═════ DATA EXCERPTS

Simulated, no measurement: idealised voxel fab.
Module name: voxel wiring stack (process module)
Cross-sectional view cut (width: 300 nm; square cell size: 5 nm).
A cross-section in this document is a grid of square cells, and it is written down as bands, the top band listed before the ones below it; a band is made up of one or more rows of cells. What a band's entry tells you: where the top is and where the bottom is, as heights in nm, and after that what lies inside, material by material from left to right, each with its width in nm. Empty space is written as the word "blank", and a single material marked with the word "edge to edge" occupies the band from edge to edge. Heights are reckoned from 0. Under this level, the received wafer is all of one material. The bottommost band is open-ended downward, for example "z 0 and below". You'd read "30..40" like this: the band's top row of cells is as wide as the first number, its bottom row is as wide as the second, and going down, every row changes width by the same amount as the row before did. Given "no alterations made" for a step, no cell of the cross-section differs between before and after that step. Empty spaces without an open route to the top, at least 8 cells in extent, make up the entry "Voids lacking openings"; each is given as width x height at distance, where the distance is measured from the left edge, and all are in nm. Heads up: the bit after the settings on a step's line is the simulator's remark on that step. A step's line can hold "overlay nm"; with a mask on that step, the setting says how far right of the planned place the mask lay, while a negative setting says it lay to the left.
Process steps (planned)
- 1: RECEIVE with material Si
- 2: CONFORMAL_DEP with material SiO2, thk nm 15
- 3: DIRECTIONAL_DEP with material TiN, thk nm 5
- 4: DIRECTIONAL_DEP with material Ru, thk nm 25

══════════

- [REQUIREMENT]
Copy all the records above exactly, missing none.

- [TASK RESULT]
Simulated, no measurement: idealised voxel fab.
Module name: voxel wiring stack (process module)
Cross-sectional view cut (width: 300 nm; square cell size: 5 nm).
A cross-section in this document is a grid of square cells, and it is written down as bands, the top band listed before the ones below it; a band is made up of one or more rows of cells. What a band's entry tells you: where the top is and where the bottom is, as heights in nm, and after that what lies inside, material by material from left to right, each with its width in nm. Empty space is written as the word "blank", and a single material marked with the word "edge to edge" occupies the band from edge to edge. Heights are reckoned from 0. Under this level, the received wafer is all of one material. The bottommost band is open-ended downward, for example "z 0 and below". You'd read "30..40" like this: the band's top row of cells is as wide as the first number, its bottom row is as wide as the second, and going down, every row changes width by the same amount as the row before did. Given "no alterations made" for a step, no cell of the cross-section differs between before and after that step. Empty spaces without an open route to the top, at least 8 cells in extent, make up the entry "Voids lacking openings"; each is given as width x height at distance, where the distance is measured from the left edge, and all are in nm. Heads up: the bit after the settings on a step's line is the simulator's remark on that step. A step's line can hold "overlay nm"; with a mask on that step, the setting says how far right of the planned place the mask lay, while a negative setting says it lay to the left.
Process steps (planned)
- 1: RECEIVE with material Si
- 2: CONFORMAL_DEP with material SiO2, thk nm 15
- 3: DIRECTIONAL_DEP with material TiN, thk nm 5
- 4: DIRECTIONAL_DEP with material Ru, thk nm 25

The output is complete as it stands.